Assigned task – Copy out, word for word, the lines from the start of the data below through the line containing "S3: time in", and no others.

Excerpted data –
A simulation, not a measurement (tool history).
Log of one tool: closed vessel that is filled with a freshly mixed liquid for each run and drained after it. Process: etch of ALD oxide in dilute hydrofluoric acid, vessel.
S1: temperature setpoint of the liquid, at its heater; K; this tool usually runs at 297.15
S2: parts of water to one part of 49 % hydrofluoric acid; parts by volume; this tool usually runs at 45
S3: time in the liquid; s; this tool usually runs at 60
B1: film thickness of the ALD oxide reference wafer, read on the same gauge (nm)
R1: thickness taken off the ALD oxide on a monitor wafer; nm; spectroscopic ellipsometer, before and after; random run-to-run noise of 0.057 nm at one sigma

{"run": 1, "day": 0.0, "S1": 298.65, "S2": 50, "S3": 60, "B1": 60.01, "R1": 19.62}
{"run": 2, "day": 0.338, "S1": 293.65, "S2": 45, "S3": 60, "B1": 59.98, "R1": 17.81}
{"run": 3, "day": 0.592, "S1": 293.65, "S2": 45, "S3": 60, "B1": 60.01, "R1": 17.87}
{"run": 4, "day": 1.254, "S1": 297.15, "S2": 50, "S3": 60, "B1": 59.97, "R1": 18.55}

Task output –
A simulation, not a measurement (tool history).
Log of one tool: closed vessel that is filled with a freshly mixed liquid for each run and drained after it. Process: etch of ALD oxide in dilute hydrofluoric acid, vessel.
S1: temperature setpoint of the liquid, at its heater; K; this tool usually runs at 297.15
S2: parts of water to one part of 49 % hydrofluoric acid; parts by volume; this tool usually runs at 45
S3: time in the liquid; s; this tool usually runs at 60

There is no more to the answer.